::::::::
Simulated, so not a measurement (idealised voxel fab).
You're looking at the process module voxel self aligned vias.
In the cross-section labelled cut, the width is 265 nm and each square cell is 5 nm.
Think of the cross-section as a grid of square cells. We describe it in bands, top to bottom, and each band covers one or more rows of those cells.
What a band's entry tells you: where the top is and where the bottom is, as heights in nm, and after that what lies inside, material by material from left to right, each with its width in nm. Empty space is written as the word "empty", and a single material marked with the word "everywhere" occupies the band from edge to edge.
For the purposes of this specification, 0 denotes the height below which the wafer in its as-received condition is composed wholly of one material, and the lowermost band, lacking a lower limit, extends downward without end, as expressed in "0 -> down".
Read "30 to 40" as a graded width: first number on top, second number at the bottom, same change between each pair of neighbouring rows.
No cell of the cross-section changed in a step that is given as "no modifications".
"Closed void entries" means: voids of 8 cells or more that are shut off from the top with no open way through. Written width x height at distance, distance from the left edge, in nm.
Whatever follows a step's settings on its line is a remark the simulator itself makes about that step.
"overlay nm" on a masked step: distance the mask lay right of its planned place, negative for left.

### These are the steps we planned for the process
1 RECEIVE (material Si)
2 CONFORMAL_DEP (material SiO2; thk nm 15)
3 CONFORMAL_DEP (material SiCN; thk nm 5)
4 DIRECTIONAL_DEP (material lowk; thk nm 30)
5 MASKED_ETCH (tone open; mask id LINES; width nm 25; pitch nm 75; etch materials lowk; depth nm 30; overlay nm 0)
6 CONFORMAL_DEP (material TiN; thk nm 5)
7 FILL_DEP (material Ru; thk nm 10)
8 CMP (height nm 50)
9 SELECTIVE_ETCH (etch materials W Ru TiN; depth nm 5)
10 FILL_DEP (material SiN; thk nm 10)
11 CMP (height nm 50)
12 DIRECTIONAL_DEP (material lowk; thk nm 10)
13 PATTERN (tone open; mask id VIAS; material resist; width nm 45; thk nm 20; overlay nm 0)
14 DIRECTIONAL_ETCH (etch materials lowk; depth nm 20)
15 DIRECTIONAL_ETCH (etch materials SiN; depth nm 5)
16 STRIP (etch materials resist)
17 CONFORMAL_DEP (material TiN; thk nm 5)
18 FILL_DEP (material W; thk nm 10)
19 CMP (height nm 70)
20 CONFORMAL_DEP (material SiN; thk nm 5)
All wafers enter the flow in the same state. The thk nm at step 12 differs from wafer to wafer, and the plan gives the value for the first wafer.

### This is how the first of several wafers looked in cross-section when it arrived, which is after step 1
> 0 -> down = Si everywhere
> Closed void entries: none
::::::::

• [Brief]: In the reply, include exactly the lines from the beginning of the entries above through the line holding "Think of the", and nothing besides.

• [Response]:
Simulated, so not a measurement (idealised voxel fab).
You're looking at the process module voxel self aligned vias.
In the cross-section labelled cut, the width is 265 nm and each square cell is 5 nm.
Think of the cross-section as a grid of square cells. We describe it in bands, top to bottom, and each band covers one or more rows of those cells.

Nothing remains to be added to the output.